Stored data.
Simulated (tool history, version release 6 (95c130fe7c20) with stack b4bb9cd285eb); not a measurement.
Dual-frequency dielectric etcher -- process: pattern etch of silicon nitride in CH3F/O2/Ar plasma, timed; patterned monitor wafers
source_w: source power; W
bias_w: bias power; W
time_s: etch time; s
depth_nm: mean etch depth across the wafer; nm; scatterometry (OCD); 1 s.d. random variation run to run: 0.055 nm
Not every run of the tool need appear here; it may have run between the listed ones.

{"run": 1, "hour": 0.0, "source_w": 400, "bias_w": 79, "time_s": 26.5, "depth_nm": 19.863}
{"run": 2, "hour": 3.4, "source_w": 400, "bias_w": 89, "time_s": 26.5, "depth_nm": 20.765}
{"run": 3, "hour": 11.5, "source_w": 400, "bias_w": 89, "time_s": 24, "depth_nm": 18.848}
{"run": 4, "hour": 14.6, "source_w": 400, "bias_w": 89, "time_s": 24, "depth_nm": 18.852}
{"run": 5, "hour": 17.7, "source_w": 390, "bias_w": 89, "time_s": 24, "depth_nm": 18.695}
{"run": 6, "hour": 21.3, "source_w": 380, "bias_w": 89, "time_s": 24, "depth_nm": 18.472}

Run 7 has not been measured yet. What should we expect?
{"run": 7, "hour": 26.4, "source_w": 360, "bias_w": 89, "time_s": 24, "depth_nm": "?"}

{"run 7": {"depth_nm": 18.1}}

Work request. Here the job is to set down exactly the lines of the material above that fall between the one with "Dual-frequency dielectric etcher" and the one with "depth_nm: mean etch", inclusive, and nothing beyond them.

Your response.
Dual-frequency dielectric etcher -- process: pattern etch of silicon nitride in CH3F/O2/Ar plasma, timed; patterned monitor wafers
source_w: source power; W
bias_w: bias power; W
time_s: etch time; s
depth_nm: mean etch depth across the wafer; nm; scatterometry (OCD); 1 s.d. random variation run to run: 0.055 nm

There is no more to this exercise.